— Exercise —
Starting at the top of the listing below, copy each line exactly, stopping after the line that contains "Section cut is".

— Study material —

====

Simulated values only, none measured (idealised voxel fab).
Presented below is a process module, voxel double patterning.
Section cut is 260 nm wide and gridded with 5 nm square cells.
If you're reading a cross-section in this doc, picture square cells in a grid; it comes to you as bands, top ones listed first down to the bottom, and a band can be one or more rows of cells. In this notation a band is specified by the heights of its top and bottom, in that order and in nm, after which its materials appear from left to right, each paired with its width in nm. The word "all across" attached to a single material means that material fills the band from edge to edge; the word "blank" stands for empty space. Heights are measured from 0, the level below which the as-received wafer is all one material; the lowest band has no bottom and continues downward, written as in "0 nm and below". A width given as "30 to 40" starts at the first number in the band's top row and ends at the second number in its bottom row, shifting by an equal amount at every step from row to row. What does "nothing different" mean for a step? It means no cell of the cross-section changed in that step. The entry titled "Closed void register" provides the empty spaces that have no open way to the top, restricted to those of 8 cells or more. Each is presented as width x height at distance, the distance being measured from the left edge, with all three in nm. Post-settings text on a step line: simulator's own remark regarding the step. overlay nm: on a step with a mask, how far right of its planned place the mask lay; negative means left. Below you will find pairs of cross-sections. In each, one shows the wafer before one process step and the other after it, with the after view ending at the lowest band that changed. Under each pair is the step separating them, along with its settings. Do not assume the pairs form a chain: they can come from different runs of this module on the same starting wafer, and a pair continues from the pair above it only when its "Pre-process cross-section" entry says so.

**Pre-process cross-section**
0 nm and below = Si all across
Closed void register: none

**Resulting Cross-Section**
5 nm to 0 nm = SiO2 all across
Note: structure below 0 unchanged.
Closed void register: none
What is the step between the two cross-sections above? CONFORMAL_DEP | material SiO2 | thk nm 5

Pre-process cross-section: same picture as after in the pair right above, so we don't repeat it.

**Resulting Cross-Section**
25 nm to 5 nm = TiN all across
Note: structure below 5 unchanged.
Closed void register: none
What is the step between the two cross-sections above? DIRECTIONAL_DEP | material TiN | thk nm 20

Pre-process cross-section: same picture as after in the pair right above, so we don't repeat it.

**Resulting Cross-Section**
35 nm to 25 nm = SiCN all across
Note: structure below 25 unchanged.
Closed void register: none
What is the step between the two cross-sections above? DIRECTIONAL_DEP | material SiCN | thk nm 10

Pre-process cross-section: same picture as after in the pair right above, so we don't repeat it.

====

— Exercise solution —
Simulated values only, none measured (idealised voxel fab).
Presented below is a process module, voxel double patterning.
Section cut is 260 nm wide and gridded with 5 nm square cells.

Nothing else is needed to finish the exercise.